> _ASSIGNED TASK_:
Nothing outside the range below should be printed. Output exactly the lines from the line with "step 7: STRIP [etch materials resist]" to the line with "50 nm to 45 nm = Cu full width", both included.

<<<<

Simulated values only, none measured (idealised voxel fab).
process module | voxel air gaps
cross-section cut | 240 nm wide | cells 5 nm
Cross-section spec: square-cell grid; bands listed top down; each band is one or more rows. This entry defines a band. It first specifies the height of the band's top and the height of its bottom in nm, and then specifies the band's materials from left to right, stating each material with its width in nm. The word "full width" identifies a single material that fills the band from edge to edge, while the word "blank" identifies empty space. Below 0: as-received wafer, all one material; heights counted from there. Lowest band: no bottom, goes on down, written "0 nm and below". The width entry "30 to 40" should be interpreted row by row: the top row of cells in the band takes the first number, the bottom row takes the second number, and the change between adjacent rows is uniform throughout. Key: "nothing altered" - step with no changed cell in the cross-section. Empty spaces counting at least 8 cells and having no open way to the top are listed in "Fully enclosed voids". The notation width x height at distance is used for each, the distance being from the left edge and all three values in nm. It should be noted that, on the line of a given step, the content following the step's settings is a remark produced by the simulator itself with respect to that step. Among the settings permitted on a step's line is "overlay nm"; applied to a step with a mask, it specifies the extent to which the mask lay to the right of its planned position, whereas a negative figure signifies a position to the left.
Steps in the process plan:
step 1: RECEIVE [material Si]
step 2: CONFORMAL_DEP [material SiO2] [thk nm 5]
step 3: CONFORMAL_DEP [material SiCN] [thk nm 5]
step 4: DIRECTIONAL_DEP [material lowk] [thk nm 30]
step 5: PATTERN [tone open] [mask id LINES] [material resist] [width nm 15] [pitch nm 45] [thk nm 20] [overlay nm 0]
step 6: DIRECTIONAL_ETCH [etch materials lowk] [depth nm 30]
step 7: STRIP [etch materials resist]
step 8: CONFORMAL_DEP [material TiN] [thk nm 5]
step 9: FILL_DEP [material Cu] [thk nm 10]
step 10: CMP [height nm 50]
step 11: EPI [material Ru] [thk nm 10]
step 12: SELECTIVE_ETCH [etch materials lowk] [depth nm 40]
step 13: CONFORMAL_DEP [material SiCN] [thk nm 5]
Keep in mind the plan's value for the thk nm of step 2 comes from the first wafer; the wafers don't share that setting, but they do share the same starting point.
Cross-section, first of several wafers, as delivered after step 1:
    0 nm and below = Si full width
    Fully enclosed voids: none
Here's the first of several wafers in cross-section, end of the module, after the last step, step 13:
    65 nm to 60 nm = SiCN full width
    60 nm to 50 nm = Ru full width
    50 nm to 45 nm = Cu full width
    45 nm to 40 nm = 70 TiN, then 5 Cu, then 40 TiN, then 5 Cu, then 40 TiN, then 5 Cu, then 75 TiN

>>>>

> _TASK ANSWER_:
step 7: STRIP [etch materials resist]
step 8: CONFORMAL_DEP [material TiN] [thk nm 5]
step 9: FILL_DEP [material Cu] [thk nm 10]
step 10: CMP [height nm 50]
step 11: EPI [material Ru] [thk nm 10]
step 12: SELECTIVE_ETCH [etch materials lowk] [depth nm 40]
step 13: CONFORMAL_DEP [material SiCN] [thk nm 5]
Keep in mind the plan's value for the thk nm of step 2 comes from the first wafer; the wafers don't share that setting, but they do share the same starting point.
Cross-section, first of several wafers, as delivered after step 1:
    0 nm and below = Si full width
    Fully enclosed voids: none
Here's the first of several wafers in cross-section, end of the module, after the last step, step 13:
    65 nm to 60 nm = SiCN full width
    60 nm to 50 nm = Ru full width
    50 nm to 45 nm = Cu full width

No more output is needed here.